Recorded data =
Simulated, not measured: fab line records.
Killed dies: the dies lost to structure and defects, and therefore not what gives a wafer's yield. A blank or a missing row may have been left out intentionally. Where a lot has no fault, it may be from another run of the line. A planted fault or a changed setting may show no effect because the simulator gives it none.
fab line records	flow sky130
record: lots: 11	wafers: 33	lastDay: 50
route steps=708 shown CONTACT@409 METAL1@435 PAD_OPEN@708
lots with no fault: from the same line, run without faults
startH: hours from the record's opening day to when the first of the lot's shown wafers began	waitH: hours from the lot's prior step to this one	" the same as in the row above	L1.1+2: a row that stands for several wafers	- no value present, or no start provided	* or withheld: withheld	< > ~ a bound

Brief = Would you repeat each of the lines above exactly?

Response =
Simulated, not measured: fab line records.
Killed dies: the dies lost to structure and defects, and therefore not what gives a wafer's yield. A blank or a missing row may have been left out intentionally. Where a lot has no fault, it may be from another run of the line. A planted fault or a changed setting may show no effect because the simulator gives it none.
fab line records	flow sky130
record: lots: 11	wafers: 33	lastDay: 50
route steps=708 shown CONTACT@409 METAL1@435 PAD_OPEN@708
lots with no fault: from the same line, run without faults
startH: hours from the record's opening day to when the first of the lot's shown wafers began	waitH: hours from the lot's prior step to this one	" the same as in the row above	L1.1+2: a row that stands for several wafers	- no value present, or no start provided	* or withheld: withheld	< > ~ a bound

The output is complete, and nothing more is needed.